## Data listing
┄┄┄┄┄┄┄┄┄┄┄┄┄┄┄┄┄┄┄┄

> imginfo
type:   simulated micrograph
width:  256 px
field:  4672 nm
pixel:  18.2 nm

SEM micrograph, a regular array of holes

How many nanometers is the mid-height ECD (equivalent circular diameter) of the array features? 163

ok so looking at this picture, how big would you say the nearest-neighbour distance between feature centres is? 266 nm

┄┄┄┄┄┄┄┄┄┄┄┄┄┄┄┄┄┄┄┄

## Brief
All the records shown above need to be given again exactly.

## Your response
> imginfo
type:   simulated micrograph
width:  256 px
field:  4672 nm
pixel:  18.2 nm

SEM micrograph, a regular array of holes

How many nanometers is the mid-height ECD (equivalent circular diameter) of the array features? 163

ok so looking at this picture, how big would you say the nearest-neighbour distance between feature centres is? 266 nm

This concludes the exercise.